- Exercise data -
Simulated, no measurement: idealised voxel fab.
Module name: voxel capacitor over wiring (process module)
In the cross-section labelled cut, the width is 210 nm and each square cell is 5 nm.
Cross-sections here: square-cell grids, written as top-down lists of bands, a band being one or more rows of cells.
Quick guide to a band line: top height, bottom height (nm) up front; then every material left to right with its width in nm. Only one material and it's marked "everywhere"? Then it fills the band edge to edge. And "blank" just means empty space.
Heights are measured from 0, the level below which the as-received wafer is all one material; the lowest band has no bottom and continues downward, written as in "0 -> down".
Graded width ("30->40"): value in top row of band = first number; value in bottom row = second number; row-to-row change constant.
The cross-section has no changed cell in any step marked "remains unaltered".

- Task item -
Copy out each entry exactly, leaving nothing out.

- Task answer -
Simulated, no measurement: idealised voxel fab.
Module name: voxel capacitor over wiring (process module)
In the cross-section labelled cut, the width is 210 nm and each square cell is 5 nm.
Cross-sections here: square-cell grids, written as top-down lists of bands, a band being one or more rows of cells.
Quick guide to a band line: top height, bottom height (nm) up front; then every material left to right with its width in nm. Only one material and it's marked "everywhere"? Then it fills the band edge to edge. And "blank" just means empty space.
Heights are measured from 0, the level below which the as-received wafer is all one material; the lowest band has no bottom and continues downward, written as in "0 -> down".
Graded width ("30->40"): value in top row of band = first number; value in bottom row = second number; row-to-row change constant.
The cross-section has no changed cell in any step marked "remains unaltered".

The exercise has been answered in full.